> _Dataset content_:
::::::::
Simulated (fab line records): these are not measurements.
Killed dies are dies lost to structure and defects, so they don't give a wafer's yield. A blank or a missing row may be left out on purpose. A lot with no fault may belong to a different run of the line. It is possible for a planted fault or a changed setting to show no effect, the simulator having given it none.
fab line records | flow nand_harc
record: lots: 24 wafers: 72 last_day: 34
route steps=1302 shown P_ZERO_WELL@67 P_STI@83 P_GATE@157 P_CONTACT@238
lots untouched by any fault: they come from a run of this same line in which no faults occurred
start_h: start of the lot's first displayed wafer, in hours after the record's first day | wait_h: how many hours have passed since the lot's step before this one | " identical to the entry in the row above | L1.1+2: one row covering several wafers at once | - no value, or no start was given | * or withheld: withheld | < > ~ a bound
::::::::

> _Activity_: Your task is to set down only the lines that run from the opening of the listing to the line with "lots untouched by", both ends included, each unchanged.

> _Answer box_:
Simulated (fab line records): these are not measurements.
Killed dies are dies lost to structure and defects, so they don't give a wafer's yield. A blank or a missing row may be left out on purpose. A lot with no fault may belong to a different run of the line. It is possible for a planted fault or a changed setting to show no effect, the simulator having given it none.
fab line records | flow nand_harc
record: lots: 24 wafers: 72 last_day: 34
route steps=1302 shown P_ZERO_WELL@67 P_STI@83 P_GATE@157 P_CONTACT@238
lots untouched by any fault: they come from a run of this same line in which no faults occurred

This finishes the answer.